--------------------------------------------------

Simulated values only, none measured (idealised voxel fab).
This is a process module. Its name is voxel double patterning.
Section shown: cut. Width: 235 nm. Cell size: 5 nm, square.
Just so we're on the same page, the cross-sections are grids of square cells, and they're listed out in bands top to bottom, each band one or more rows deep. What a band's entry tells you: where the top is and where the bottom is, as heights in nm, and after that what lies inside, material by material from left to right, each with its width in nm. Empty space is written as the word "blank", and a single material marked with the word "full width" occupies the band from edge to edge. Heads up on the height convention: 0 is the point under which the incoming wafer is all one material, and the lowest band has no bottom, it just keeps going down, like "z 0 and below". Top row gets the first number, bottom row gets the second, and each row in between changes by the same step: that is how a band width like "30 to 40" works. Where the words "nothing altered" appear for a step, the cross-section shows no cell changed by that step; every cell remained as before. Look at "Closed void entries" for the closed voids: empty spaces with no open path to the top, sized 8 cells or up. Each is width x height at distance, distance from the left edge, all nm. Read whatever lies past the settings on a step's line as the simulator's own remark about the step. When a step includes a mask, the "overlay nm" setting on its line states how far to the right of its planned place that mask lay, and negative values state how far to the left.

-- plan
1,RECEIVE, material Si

--------------------------------------------------

▶ **Work request**:
Quote the records above from their first line through the line containing "Section shown: cut.", both ends included.

▶ **Task answer**:
Simulated values only, none measured (idealised voxel fab).
This is a process module. Its name is voxel double patterning.
Section shown: cut. Width: 235 nm. Cell size: 5 nm, square.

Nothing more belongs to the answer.